Source data:
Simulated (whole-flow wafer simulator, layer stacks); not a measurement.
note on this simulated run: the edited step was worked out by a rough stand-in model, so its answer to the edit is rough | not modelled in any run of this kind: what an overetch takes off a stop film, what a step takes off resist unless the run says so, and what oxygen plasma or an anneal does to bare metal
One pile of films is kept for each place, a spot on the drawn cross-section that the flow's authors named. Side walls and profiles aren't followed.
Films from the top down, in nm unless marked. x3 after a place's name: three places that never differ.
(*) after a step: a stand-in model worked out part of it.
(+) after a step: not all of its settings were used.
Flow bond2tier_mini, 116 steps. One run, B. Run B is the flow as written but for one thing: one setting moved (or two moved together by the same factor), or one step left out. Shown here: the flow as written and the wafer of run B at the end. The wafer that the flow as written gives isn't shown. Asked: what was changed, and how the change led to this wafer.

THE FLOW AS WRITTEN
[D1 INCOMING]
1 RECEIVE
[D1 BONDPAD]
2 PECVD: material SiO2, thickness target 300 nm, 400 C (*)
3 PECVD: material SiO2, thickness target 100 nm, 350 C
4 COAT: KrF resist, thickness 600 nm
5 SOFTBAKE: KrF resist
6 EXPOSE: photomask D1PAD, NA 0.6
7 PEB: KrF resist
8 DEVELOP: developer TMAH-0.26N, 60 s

Requirement:
Precisely the lines between those holding "2 PECVD: material" and "7 PEB: KrF resist", inclusive, are to be reproduced from the listing above, with nothing added.

Task result:
2 PECVD: material SiO2, thickness target 300 nm, 400 C (*)
3 PECVD: material SiO2, thickness target 100 nm, 350 C
4 COAT: KrF resist, thickness 600 nm
5 SOFTBAKE: KrF resist
6 EXPOSE: photomask D1PAD, NA 0.6
7 PEB: KrF resist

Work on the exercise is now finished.